Data section section start

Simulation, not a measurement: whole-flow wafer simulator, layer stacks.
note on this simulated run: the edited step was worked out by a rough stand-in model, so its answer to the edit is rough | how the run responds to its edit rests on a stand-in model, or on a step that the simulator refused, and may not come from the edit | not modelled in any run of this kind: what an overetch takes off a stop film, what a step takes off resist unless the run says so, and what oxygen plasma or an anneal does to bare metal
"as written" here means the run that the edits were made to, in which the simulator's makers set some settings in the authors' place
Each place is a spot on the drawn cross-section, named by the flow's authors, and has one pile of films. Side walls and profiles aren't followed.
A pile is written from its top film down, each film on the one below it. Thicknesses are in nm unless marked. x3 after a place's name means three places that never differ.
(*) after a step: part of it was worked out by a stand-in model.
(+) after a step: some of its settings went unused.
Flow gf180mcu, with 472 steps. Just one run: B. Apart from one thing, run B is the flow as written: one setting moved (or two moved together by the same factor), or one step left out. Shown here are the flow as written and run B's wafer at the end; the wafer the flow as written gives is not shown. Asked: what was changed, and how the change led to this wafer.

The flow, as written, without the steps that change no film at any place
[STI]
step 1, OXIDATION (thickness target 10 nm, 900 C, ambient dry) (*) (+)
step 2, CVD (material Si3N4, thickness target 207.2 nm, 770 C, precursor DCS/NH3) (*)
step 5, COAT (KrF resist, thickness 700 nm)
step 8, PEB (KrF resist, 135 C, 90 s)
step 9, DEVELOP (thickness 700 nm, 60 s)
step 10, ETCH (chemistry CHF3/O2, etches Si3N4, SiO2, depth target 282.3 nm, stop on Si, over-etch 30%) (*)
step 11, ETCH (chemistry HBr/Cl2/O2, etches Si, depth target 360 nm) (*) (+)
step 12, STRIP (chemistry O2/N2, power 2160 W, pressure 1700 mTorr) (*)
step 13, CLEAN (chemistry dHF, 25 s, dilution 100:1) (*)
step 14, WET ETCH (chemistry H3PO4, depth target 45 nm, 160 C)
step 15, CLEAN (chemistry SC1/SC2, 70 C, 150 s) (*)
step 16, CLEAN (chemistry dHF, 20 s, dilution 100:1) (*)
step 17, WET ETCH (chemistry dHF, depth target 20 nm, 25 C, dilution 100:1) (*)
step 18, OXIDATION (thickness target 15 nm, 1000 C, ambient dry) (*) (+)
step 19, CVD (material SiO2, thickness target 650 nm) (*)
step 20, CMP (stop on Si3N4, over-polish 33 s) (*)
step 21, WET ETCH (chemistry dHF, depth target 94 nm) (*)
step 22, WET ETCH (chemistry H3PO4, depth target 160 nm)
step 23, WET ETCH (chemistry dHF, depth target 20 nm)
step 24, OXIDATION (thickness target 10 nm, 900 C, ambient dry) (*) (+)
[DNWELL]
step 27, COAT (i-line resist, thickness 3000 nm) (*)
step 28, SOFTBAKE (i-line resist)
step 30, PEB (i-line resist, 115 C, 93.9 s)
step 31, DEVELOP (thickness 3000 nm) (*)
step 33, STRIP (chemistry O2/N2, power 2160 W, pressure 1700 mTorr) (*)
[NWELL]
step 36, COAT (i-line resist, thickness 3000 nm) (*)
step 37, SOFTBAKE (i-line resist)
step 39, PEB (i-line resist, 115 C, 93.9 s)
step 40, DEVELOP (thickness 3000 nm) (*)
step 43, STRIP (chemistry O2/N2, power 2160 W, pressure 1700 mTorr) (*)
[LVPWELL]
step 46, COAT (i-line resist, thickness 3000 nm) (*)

Data section section end

**Brief:** Both the first line of the data above and the line with "the authors' place" must be included; please return exactly those lines and the ones between them.

**Answer space:**
Simulation, not a measurement: whole-flow wafer simulator, layer stacks.
note on this simulated run: the edited step was worked out by a rough stand-in model, so its answer to the edit is rough | how the run responds to its edit rests on a stand-in model, or on a step that the simulator refused, and may not come from the edit | not modelled in any run of this kind: what an overetch takes off a stop film, what a step takes off resist unless the run says so, and what oxygen plasma or an anneal does to bare metal
"as written" here means the run that the edits were made to, in which the simulator's makers set some settings in the authors' place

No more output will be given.